+++

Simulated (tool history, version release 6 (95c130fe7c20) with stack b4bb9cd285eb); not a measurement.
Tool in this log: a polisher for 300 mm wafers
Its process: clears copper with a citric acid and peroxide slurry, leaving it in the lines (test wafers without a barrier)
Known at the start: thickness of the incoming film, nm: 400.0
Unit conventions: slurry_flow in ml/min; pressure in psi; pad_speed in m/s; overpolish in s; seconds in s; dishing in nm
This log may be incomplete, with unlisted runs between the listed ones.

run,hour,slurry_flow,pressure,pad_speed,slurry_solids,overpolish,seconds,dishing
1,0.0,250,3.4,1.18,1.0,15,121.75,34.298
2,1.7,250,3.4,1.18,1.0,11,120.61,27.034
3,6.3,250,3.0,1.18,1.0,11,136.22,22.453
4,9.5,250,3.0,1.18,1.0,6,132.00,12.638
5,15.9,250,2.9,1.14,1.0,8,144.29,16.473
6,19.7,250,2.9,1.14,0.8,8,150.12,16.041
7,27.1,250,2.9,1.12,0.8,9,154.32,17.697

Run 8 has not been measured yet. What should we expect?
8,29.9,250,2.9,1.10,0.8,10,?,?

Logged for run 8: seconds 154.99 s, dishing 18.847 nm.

+++

• [REQUIRED ACTION]: For every line in the material, write out an exact copy.

• [RESPONSE BOX]:
Simulated (tool history, version release 6 (95c130fe7c20) with stack b4bb9cd285eb); not a measurement.
Tool in this log: a polisher for 300 mm wafers
Its process: clears copper with a citric acid and peroxide slurry, leaving it in the lines (test wafers without a barrier)
Known at the start: thickness of the incoming film, nm: 400.0
Unit conventions: slurry_flow in ml/min; pressure in psi; pad_speed in m/s; overpolish in s; seconds in s; dishing in nm
This log may be incomplete, with unlisted runs between the listed ones.

run,hour,slurry_flow,pressure,pad_speed,slurry_solids,overpolish,seconds,dishing
1,0.0,250,3.4,1.18,1.0,15,121.75,34.298
2,1.7,250,3.4,1.18,1.0,11,120.61,27.034
3,6.3,250,3.0,1.18,1.0,11,136.22,22.453
4,9.5,250,3.0,1.18,1.0,6,132.00,12.638
5,15.9,250,2.9,1.14,1.0,8,144.29,16.473
6,19.7,250,2.9,1.14,0.8,8,150.12,16.041
7,27.1,250,2.9,1.12,0.8,9,154.32,17.697

Run 8 has not been measured yet. What should we expect?
8,29.9,250,2.9,1.10,0.8,10,?,?

Logged for run 8: seconds 154.99 s, dishing 18.847 nm.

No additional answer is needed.